# [Work order]
Please write out exactly the lines of the data below from the line holding "Notebook entry, SEM session" through the line holding "Image saved. Seen", and leave out the rest.

· · ·

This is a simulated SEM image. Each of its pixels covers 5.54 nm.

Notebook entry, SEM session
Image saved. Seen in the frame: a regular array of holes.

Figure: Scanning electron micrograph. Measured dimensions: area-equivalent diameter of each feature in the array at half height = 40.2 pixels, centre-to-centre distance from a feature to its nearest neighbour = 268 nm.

· · ·

# [Task solution]
Notebook entry, SEM session
Image saved. Seen in the frame: a regular array of holes.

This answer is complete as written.